WORK ORDER
Reprint every line of the data, keeping each character intact.

[Opening ENTRIES PROVIDED section]

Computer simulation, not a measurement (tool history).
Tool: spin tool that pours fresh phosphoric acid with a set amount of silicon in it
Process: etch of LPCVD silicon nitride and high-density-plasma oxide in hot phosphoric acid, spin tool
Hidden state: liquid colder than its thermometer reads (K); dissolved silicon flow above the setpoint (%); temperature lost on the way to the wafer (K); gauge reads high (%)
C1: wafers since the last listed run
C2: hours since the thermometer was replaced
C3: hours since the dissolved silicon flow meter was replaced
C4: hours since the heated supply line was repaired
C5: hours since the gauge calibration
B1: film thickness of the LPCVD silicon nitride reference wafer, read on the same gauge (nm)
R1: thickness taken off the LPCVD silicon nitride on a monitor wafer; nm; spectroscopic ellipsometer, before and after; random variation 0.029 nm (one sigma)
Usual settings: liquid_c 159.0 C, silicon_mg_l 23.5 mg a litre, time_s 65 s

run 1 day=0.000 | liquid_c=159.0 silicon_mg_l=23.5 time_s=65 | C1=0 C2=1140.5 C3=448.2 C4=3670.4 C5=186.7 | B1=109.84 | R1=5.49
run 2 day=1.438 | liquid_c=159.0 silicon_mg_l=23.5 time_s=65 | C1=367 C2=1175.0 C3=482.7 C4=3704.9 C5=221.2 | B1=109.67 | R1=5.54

[Closing ENTRIES PROVIDED section]

EXERCISE ANSWER
Computer simulation, not a measurement (tool history).
Tool: spin tool that pours fresh phosphoric acid with a set amount of silicon in it
Process: etch of LPCVD silicon nitride and high-density-plasma oxide in hot phosphoric acid, spin tool
Hidden state: liquid colder than its thermometer reads (K); dissolved silicon flow above the setpoint (%); temperature lost on the way to the wafer (K); gauge reads high (%)
C1: wafers since the last listed run
C2: hours since the thermometer was replaced
C3: hours since the dissolved silicon flow meter was replaced
C4: hours since the heated supply line was repaired
C5: hours since the gauge calibration
B1: film thickness of the LPCVD silicon nitride reference wafer, read on the same gauge (nm)
R1: thickness taken off the LPCVD silicon nitride on a monitor wafer; nm; spectroscopic ellipsometer, before and after; random variation 0.029 nm (one sigma)
Usual settings: liquid_c 159.0 C, silicon_mg_l 23.5 mg a litre, time_s 65 s

run 1 day=0.000 | liquid_c=159.0 silicon_mg_l=23.5 time_s=65 | C1=0 C2=1140.5 C3=448.2 C4=3670.4 C5=186.7 | B1=109.84 | R1=5.49
run 2 day=1.438 | liquid_c=159.0 silicon_mg_l=23.5 time_s=65 | C1=367 C2=1175.0 C3=482.7 C4=3704.9 C5=221.2 | B1=109.67 | R1=5.54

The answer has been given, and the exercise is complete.